------------

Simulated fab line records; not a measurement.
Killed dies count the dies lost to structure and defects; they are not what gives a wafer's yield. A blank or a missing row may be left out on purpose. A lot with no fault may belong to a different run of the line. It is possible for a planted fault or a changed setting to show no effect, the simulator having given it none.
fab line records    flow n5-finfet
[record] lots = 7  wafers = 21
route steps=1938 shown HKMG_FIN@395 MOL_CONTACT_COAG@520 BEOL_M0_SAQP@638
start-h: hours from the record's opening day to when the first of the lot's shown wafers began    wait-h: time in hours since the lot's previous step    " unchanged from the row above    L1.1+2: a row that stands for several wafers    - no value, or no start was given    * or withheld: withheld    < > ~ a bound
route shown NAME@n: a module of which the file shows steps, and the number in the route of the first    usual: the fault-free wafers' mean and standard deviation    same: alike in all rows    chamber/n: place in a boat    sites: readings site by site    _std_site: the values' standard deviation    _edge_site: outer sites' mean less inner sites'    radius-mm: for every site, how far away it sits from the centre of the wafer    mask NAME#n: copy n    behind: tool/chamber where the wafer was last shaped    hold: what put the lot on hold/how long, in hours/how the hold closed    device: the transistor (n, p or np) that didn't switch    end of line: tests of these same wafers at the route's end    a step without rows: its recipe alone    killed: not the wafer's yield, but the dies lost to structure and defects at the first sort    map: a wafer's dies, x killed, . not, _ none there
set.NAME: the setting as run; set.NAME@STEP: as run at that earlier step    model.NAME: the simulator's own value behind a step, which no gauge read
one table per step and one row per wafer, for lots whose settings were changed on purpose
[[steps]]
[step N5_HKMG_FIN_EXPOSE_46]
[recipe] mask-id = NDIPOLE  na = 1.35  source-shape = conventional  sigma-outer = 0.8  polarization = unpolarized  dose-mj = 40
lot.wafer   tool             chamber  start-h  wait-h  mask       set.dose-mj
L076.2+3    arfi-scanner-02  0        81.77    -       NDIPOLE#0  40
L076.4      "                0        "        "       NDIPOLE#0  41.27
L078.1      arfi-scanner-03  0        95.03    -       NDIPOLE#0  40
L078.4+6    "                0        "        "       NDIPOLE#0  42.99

------------

• _Work task_: In the listing above, find the line containing "Killed dies count" and the line containing "[step N5_HKMG_FIN_EXPOSE_46]", then repeat those two lines and everything between them exactly.

• _Problem solution_:
Killed dies count the dies lost to structure and defects; they are not what gives a wafer's yield. A blank or a missing row may be left out on purpose. A lot with no fault may belong to a different run of the line. It is possible for a planted fault or a changed setting to show no effect, the simulator having given it none.
fab line records    flow n5-finfet
[record] lots = 7  wafers = 21
route steps=1938 shown HKMG_FIN@395 MOL_CONTACT_COAG@520 BEOL_M0_SAQP@638
start-h: hours from the record's opening day to when the first of the lot's shown wafers began    wait-h: time in hours since the lot's previous step    " unchanged from the row above    L1.1+2: a row that stands for several wafers    - no value, or no start was given    * or withheld: withheld    < > ~ a bound
route shown NAME@n: a module of which the file shows steps, and the number in the route of the first    usual: the fault-free wafers' mean and standard deviation    same: alike in all rows    chamber/n: place in a boat    sites: readings site by site    _std_site: the values' standard deviation    _edge_site: outer sites' mean less inner sites'    radius-mm: for every site, how far away it sits from the centre of the wafer    mask NAME#n: copy n    behind: tool/chamber where the wafer was last shaped    hold: what put the lot on hold/how long, in hours/how the hold closed    device: the transistor (n, p or np) that didn't switch    end of line: tests of these same wafers at the route's end    a step without rows: its recipe alone    killed: not the wafer's yield, but the dies lost to structure and defects at the first sort    map: a wafer's dies, x killed, . not, _ none there
set.NAME: the setting as run; set.NAME@STEP: as run at that earlier step    model.NAME: the simulator's own value behind a step, which no gauge read
one table per step and one row per wafer, for lots whose settings were changed on purpose
[[steps]]
[step N5_HKMG_FIN_EXPOSE_46]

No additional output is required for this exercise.